Write out, word for word, only the data from its first line to the line containing "Cross-section, as written".

*** Opening INFORMATION SHOWN ***
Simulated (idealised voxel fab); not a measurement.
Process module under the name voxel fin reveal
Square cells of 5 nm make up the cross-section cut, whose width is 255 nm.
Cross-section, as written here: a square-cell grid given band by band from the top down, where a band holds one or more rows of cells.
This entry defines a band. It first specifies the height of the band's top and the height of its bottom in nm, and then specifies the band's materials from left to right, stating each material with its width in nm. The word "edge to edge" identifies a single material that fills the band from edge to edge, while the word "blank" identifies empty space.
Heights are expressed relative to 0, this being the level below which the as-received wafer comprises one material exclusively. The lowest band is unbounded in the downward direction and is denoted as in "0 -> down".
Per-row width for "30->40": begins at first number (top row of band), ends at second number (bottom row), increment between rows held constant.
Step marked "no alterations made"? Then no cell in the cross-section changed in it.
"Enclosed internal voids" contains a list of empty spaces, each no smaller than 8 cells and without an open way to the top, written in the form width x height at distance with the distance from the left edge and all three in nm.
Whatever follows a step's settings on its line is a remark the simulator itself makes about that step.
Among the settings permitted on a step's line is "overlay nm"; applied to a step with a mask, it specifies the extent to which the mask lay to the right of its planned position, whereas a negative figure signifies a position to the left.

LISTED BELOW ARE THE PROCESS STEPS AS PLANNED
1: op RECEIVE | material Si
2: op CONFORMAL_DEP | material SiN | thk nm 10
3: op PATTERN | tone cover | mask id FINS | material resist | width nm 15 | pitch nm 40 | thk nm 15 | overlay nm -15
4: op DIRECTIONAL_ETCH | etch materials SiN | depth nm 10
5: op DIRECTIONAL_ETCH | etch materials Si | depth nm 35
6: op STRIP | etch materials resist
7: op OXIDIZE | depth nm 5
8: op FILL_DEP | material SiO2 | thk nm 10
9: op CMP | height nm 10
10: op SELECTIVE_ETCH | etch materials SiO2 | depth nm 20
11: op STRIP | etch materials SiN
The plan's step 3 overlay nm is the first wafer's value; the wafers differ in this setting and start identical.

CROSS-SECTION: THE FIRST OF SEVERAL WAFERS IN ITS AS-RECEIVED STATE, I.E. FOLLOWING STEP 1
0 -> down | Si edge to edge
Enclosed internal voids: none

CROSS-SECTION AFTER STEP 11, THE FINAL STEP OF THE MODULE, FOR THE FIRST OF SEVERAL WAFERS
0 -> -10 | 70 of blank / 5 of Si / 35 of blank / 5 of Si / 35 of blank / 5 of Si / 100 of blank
*** Closing INFORMATION SHOWN ***

EXERCISE RESULT
Simulated (idealised voxel fab); not a measurement.
Process module under the name voxel fin reveal
Square cells of 5 nm make up the cross-section cut, whose width is 255 nm.
Cross-section, as written here: a square-cell grid given band by band from the top down, where a band holds one or more rows of cells.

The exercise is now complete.